-- Excerpted records follows --

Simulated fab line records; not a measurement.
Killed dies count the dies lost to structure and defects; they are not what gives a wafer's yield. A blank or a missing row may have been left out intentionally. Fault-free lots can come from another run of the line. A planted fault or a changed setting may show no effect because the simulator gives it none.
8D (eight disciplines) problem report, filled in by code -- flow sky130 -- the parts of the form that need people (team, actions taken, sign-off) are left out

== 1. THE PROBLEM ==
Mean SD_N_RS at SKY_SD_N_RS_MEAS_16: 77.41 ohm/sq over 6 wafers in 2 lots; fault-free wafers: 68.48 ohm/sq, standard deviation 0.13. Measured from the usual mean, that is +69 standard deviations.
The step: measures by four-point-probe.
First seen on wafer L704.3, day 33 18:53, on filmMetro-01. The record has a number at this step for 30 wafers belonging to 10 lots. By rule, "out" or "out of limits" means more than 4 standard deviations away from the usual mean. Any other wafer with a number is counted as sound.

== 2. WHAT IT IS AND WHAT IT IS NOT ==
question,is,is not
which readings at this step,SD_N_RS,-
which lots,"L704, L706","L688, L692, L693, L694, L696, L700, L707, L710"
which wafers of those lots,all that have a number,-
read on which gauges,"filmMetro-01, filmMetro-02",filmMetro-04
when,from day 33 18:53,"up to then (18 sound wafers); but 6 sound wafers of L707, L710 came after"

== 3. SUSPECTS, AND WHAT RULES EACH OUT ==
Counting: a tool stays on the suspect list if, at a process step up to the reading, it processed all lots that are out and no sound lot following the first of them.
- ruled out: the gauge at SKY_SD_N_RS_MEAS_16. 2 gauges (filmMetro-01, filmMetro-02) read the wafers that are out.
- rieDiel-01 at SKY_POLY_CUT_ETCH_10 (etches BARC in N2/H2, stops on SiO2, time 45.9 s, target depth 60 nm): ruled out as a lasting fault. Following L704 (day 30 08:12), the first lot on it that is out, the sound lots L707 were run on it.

-- Excerpted records concluded --

| Assigned task |
Each line from the top of the material above through the line containing "The step: measures by four-point-probe." must be output exactly, and no other line.

| Expected answer |
Simulated fab line records; not a measurement.
Killed dies count the dies lost to structure and defects; they are not what gives a wafer's yield. A blank or a missing row may have been left out intentionally. Fault-free lots can come from another run of the line. A planted fault or a changed setting may show no effect because the simulator gives it none.
8D (eight disciplines) problem report, filled in by code -- flow sky130 -- the parts of the form that need people (team, actions taken, sign-off) are left out

== 1. THE PROBLEM ==
Mean SD_N_RS at SKY_SD_N_RS_MEAS_16: 77.41 ohm/sq over 6 wafers in 2 lots; fault-free wafers: 68.48 ohm/sq, standard deviation 0.13. Measured from the usual mean, that is +69 standard deviations.
The step: measures by four-point-probe.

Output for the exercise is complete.